▶ [Work item] Return each record exactly as it appears, so that nothing is dropped or altered.

▶ [Listed entries]
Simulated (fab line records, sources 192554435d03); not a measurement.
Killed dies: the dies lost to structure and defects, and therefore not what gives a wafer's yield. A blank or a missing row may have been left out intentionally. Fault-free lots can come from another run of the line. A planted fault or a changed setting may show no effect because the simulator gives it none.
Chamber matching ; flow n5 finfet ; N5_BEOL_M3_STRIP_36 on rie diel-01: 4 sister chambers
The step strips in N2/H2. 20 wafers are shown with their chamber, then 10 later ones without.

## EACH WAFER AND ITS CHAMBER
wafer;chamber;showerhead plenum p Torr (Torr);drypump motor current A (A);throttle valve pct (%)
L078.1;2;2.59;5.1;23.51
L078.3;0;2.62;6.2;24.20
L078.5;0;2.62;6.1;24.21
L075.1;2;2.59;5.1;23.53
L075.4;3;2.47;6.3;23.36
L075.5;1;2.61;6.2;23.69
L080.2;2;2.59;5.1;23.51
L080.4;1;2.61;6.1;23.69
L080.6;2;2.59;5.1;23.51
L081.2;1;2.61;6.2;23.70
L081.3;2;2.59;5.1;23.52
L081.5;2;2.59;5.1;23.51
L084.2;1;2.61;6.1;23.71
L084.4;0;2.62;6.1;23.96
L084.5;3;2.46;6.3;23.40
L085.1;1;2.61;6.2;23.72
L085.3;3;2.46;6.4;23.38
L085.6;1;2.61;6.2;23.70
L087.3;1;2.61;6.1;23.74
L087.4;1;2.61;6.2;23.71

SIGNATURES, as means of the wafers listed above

▶ [Task answer]
Simulated (fab line records, sources 192554435d03); not a measurement.
Killed dies: the dies lost to structure and defects, and therefore not what gives a wafer's yield. A blank or a missing row may have been left out intentionally. Fault-free lots can come from another run of the line. A planted fault or a changed setting may show no effect because the simulator gives it none.
Chamber matching ; flow n5 finfet ; N5_BEOL_M3_STRIP_36 on rie diel-01: 4 sister chambers
The step strips in N2/H2. 20 wafers are shown with their chamber, then 10 later ones without.

## EACH WAFER AND ITS CHAMBER
wafer;chamber;showerhead plenum p Torr (Torr);drypump motor current A (A);throttle valve pct (%)
L078.1;2;2.59;5.1;23.51
L078.3;0;2.62;6.2;24.20
L078.5;0;2.62;6.1;24.21
L075.1;2;2.59;5.1;23.53
L075.4;3;2.47;6.3;23.36
L075.5;1;2.61;6.2;23.69
L080.2;2;2.59;5.1;23.51
L080.4;1;2.61;6.1;23.69
L080.6;2;2.59;5.1;23.51
L081.2;1;2.61;6.2;23.70
L081.3;2;2.59;5.1;23.52
L081.5;2;2.59;5.1;23.51
L084.2;1;2.61;6.1;23.71
L084.4;0;2.62;6.1;23.96
L084.5;3;2.46;6.3;23.40
L085.1;1;2.61;6.2;23.72
L085.3;3;2.46;6.4;23.38
L085.6;1;2.61;6.2;23.70
L087.3;1;2.61;6.1;23.74
L087.4;1;2.61;6.2;23.71

SIGNATURES, as means of the wafers listed above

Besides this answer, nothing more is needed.